▸ Activity
Each line from the start of the data below through the one containing "3,27.1,190,24.1,128,1.00,16,412.0,88.3,50.8" must be reproduced exactly.

▸ Supplied material
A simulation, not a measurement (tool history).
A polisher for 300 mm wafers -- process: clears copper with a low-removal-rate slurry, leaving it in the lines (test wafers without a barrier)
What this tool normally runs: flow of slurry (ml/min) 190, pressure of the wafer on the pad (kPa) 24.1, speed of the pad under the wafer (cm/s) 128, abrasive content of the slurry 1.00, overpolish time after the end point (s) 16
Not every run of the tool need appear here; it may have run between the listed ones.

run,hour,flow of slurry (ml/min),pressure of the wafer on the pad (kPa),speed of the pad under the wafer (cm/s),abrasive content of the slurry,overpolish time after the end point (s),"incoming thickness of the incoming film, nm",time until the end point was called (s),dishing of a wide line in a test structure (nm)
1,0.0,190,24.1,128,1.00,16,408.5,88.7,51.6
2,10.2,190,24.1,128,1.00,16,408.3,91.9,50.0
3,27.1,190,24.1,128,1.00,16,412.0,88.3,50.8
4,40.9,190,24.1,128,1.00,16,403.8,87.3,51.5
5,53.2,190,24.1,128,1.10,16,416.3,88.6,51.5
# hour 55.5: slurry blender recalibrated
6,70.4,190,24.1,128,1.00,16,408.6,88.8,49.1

▸ Exercise response
A simulation, not a measurement (tool history).
A polisher for 300 mm wafers -- process: clears copper with a low-removal-rate slurry, leaving it in the lines (test wafers without a barrier)
What this tool normally runs: flow of slurry (ml/min) 190, pressure of the wafer on the pad (kPa) 24.1, speed of the pad under the wafer (cm/s) 128, abrasive content of the slurry 1.00, overpolish time after the end point (s) 16
Not every run of the tool need appear here; it may have run between the listed ones.

run,hour,flow of slurry (ml/min),pressure of the wafer on the pad (kPa),speed of the pad under the wafer (cm/s),abrasive content of the slurry,overpolish time after the end point (s),"incoming thickness of the incoming film, nm",time until the end point was called (s),dishing of a wide line in a test structure (nm)
1,0.0,190,24.1,128,1.00,16,408.5,88.7,51.6
2,10.2,190,24.1,128,1.00,16,408.3,91.9,50.0
3,27.1,190,24.1,128,1.00,16,412.0,88.3,50.8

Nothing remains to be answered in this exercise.